• [Study material]:
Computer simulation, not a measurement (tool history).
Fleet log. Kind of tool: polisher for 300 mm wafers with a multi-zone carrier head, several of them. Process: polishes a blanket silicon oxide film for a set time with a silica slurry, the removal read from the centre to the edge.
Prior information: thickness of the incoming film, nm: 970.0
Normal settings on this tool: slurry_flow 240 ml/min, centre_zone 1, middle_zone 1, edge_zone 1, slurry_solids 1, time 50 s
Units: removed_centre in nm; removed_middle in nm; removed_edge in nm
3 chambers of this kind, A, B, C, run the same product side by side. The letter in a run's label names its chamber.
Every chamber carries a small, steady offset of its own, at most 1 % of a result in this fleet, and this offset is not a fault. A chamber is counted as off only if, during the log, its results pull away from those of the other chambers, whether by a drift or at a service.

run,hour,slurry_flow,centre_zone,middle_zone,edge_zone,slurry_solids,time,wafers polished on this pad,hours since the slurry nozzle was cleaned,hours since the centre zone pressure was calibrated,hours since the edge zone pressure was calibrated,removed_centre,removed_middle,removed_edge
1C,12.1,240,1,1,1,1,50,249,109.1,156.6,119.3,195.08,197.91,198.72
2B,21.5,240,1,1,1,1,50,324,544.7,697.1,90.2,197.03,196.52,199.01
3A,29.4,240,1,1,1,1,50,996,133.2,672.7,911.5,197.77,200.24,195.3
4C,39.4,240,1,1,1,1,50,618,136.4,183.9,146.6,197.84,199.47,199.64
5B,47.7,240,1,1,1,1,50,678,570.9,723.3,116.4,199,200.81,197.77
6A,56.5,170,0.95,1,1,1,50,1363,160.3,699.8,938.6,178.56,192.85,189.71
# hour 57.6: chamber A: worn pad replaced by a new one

• [Work task]: Here the job is to output the lines from the start of the material through the line with "3 chambers of", inclusive, exactly and with nothing else.

• [Expected answer]:
Computer simulation, not a measurement (tool history).
Fleet log. Kind of tool: polisher for 300 mm wafers with a multi-zone carrier head, several of them. Process: polishes a blanket silicon oxide film for a set time with a silica slurry, the removal read from the centre to the edge.
Prior information: thickness of the incoming film, nm: 970.0
Normal settings on this tool: slurry_flow 240 ml/min, centre_zone 1, middle_zone 1, edge_zone 1, slurry_solids 1, time 50 s
Units: removed_centre in nm; removed_middle in nm; removed_edge in nm
3 chambers of this kind, A, B, C, run the same product side by side. The letter in a run's label names its chamber.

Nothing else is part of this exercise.